Work request: Set down every record below exactly as it stands.

··········

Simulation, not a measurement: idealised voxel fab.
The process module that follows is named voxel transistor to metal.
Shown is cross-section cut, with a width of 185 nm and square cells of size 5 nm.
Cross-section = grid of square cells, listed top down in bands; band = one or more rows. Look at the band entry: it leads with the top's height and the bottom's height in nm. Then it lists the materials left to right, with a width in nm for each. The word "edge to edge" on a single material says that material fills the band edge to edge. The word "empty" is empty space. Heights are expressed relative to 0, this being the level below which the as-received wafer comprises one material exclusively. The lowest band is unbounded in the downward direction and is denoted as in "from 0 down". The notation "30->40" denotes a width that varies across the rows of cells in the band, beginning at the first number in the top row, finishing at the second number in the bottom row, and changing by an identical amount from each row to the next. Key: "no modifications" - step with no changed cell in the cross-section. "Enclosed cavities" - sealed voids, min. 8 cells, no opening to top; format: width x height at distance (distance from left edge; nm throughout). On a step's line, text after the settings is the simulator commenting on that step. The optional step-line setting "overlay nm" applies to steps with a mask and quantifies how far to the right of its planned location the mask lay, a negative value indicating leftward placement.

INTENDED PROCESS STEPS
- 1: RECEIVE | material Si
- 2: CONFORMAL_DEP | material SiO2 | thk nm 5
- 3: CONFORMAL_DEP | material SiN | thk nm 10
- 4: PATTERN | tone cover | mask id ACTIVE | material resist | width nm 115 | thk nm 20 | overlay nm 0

··········

Written reply:
Simulation, not a measurement: idealised voxel fab.
The process module that follows is named voxel transistor to metal.
Shown is cross-section cut, with a width of 185 nm and square cells of size 5 nm.
Cross-section = grid of square cells, listed top down in bands; band = one or more rows. Look at the band entry: it leads with the top's height and the bottom's height in nm. Then it lists the materials left to right, with a width in nm for each. The word "edge to edge" on a single material says that material fills the band edge to edge. The word "empty" is empty space. Heights are expressed relative to 0, this being the level below which the as-received wafer comprises one material exclusively. The lowest band is unbounded in the downward direction and is denoted as in "from 0 down". The notation "30->40" denotes a width that varies across the rows of cells in the band, beginning at the first number in the top row, finishing at the second number in the bottom row, and changing by an identical amount from each row to the next. Key: "no modifications" - step with no changed cell in the cross-section. "Enclosed cavities" - sealed voids, min. 8 cells, no opening to top; format: width x height at distance (distance from left edge; nm throughout). On a step's line, text after the settings is the simulator commenting on that step. The optional step-line setting "overlay nm" applies to steps with a mask and quantifies how far to the right of its planned location the mask lay, a negative value indicating leftward placement.

INTENDED PROCESS STEPS
- 1: RECEIVE | material Si
- 2: CONFORMAL_DEP | material SiO2 | thk nm 5
- 3: CONFORMAL_DEP | material SiN | thk nm 10
- 4: PATTERN | tone cover | mask id ACTIVE | material resist | width nm 115 | thk nm 20 | overlay nm 0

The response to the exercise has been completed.